※

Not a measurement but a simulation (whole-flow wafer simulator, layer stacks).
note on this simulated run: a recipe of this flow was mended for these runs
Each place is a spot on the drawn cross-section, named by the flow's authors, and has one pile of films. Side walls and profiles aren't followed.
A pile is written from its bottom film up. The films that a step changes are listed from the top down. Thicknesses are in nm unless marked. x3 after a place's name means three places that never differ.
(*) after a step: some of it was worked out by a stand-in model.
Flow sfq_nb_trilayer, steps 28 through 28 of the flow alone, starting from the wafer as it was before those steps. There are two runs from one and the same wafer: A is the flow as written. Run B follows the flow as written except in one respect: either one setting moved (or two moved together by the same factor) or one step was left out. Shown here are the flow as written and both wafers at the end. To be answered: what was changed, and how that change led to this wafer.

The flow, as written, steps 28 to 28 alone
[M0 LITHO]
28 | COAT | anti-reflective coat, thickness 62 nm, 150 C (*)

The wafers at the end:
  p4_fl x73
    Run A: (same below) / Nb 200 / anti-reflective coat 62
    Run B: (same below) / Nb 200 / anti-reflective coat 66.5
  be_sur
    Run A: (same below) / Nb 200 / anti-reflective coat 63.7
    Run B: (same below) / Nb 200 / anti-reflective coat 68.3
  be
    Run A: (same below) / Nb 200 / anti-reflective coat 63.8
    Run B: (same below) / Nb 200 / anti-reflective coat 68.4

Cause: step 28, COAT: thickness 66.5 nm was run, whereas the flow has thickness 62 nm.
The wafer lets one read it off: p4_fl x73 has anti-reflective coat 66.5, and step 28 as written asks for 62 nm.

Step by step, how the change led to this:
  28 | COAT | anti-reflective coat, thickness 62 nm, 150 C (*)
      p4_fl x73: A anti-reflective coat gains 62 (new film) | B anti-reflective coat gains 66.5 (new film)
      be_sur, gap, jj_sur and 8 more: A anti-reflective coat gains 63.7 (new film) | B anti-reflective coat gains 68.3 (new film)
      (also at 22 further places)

※

#### ASSIGNED TASK:
Go through the data above from its first line and copy each line exactly, stopping once the line with "A pile is written" has been copied.

#### EXERCISE OUTPUT:
Not a measurement but a simulation (whole-flow wafer simulator, layer stacks).
note on this simulated run: a recipe of this flow was mended for these runs
Each place is a spot on the drawn cross-section, named by the flow's authors, and has one pile of films. Side walls and profiles aren't followed.
A pile is written from its bottom film up. The films that a step changes are listed from the top down. Thicknesses are in nm unless marked. x3 after a place's name means three places that never differ.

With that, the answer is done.